**ACTIVITY**
Return exactly the lines below, starting with the one that has "[profile] column = 72 nm from left edge" and going on through the one that has "[profile] result = empty".

<<<<
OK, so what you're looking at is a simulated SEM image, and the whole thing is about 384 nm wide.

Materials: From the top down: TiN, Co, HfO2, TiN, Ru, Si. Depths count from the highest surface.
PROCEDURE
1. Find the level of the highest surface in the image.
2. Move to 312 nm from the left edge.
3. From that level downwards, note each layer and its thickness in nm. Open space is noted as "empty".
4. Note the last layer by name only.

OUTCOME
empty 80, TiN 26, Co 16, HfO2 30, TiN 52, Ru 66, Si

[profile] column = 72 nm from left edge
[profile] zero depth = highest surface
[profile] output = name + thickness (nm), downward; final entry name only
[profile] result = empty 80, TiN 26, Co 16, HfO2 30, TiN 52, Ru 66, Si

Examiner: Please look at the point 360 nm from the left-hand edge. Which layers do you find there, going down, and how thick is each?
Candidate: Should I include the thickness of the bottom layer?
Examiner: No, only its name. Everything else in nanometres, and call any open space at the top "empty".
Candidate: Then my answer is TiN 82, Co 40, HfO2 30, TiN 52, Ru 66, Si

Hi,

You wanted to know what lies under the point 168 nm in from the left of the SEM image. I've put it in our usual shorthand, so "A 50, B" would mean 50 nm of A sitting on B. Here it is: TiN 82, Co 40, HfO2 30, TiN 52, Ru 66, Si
>>>>

**ANSWER BOX**
[profile] column = 72 nm from left edge
[profile] zero depth = highest surface
[profile] output = name + thickness (nm), downward; final entry name only
[profile] result = empty 80, TiN 26, Co 16, HfO2 30, TiN 52, Ru 66, Si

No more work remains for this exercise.